## Required action
The records below should be copied in full, exactly as shown.

## Extracted material
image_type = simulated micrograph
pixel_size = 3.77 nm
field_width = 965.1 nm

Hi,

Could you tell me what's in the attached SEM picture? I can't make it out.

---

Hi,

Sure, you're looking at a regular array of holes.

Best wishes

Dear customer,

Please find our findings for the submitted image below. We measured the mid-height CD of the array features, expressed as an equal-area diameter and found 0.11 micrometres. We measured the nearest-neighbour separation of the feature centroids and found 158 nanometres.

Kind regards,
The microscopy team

## Task answer
image_type = simulated micrograph
pixel_size = 3.77 nm
field_width = 965.1 nm

Hi,

Could you tell me what's in the attached SEM picture? I can't make it out.

---

Hi,

Sure, you're looking at a regular array of holes.

Best wishes

Dear customer,

Please find our findings for the submitted image below. We measured the mid-height CD of the array features, expressed as an equal-area diameter and found 0.11 micrometres. We measured the nearest-neighbour separation of the feature centroids and found 158 nanometres.

Kind regards,
The microscopy team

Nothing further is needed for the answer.